LISTED ENTRIES:
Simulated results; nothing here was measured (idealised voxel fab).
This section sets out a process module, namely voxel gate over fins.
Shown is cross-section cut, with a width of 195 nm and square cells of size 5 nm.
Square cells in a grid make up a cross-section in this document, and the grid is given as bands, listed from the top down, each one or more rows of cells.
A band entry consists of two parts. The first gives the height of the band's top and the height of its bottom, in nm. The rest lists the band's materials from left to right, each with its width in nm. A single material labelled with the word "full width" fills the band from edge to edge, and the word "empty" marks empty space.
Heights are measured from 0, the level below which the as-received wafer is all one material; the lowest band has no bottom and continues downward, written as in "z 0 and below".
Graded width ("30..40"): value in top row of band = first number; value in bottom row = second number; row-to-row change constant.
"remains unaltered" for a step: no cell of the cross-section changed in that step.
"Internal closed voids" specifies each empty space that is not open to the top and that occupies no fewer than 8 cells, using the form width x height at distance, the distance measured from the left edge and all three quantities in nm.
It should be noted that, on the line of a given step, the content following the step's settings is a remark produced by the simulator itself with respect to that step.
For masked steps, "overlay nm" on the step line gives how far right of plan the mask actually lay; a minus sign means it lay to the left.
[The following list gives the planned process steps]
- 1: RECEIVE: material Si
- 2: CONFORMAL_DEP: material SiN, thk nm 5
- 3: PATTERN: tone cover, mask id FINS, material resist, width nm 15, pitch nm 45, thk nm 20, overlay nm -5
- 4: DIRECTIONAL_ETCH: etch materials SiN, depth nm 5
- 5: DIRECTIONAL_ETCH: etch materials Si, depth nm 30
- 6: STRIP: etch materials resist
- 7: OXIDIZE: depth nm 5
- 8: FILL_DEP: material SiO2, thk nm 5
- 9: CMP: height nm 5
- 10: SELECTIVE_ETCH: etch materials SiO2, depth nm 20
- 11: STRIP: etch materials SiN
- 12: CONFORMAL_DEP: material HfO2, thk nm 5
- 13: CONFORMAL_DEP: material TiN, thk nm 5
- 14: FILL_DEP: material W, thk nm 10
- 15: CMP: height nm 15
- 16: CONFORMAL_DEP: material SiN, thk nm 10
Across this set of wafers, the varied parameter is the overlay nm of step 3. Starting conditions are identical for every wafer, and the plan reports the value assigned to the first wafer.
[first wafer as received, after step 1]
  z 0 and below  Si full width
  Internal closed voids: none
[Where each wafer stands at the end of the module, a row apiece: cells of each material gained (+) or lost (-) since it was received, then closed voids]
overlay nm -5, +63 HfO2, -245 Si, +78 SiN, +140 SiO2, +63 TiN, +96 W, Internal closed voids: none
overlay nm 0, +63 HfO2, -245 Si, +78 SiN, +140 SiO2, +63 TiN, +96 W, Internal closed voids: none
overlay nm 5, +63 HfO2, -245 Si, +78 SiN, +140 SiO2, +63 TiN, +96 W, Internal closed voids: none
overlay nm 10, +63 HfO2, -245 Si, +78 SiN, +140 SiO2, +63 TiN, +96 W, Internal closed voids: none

WORK TASK:
Would you restate exactly the lines of the material above, from its opening line through the line with "- 8: FILL_DEP: material SiO2, thk nm 5", and output only those?

WORKED SOLUTION:
Simulated results; nothing here was measured (idealised voxel fab).
This section sets out a process module, namely voxel gate over fins.
Shown is cross-section cut, with a width of 195 nm and square cells of size 5 nm.
Square cells in a grid make up a cross-section in this document, and the grid is given as bands, listed from the top down, each one or more rows of cells.
A band entry consists of two parts. The first gives the height of the band's top and the height of its bottom, in nm. The rest lists the band's materials from left to right, each with its width in nm. A single material labelled with the word "full width" fills the band from edge to edge, and the word "empty" marks empty space.
Heights are measured from 0, the level below which the as-received wafer is all one material; the lowest band has no bottom and continues downward, written as in "z 0 and below".
Graded width ("30..40"): value in top row of band = first number; value in bottom row = second number; row-to-row change constant.
"remains unaltered" for a step: no cell of the cross-section changed in that step.
"Internal closed voids" specifies each empty space that is not open to the top and that occupies no fewer than 8 cells, using the form width x height at distance, the distance measured from the left edge and all three quantities in nm.
It should be noted that, on the line of a given step, the content following the step's settings is a remark produced by the simulator itself with respect to that step.
For masked steps, "overlay nm" on the step line gives how far right of plan the mask actually lay; a minus sign means it lay to the left.
[The following list gives the planned process steps]
- 1: RECEIVE: material Si
- 2: CONFORMAL_DEP: material SiN, thk nm 5
- 3: PATTERN: tone cover, mask id FINS, material resist, width nm 15, pitch nm 45, thk nm 20, overlay nm -5
- 4: DIRECTIONAL_ETCH: etch materials SiN, depth nm 5
- 5: DIRECTIONAL_ETCH: etch materials Si, depth nm 30
- 6: STRIP: etch materials resist
- 7: OXIDIZE: depth nm 5
- 8: FILL_DEP: material SiO2, thk nm 5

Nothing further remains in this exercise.